_WORK TASK_: Please quote exactly the opening lines of the data, from the first line to the one where "Anyone who measures" appears.

_ENTRIES PROVIDED_:
..............................

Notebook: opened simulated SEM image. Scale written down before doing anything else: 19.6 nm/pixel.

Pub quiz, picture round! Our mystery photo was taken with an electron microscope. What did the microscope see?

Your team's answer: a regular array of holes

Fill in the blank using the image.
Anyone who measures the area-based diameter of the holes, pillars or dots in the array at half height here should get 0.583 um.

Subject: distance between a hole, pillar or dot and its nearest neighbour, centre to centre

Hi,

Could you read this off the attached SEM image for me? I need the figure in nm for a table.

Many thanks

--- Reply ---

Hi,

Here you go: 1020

..............................

_TASK RESULT_:
Notebook: opened simulated SEM image. Scale written down before doing anything else: 19.6 nm/pixel.

Pub quiz, picture round! Our mystery photo was taken with an electron microscope. What did the microscope see?

Your team's answer: a regular array of holes

Fill in the blank using the image.
Anyone who measures the area-based diameter of the holes, pillars or dots in the array at half height here should get 0.583 um.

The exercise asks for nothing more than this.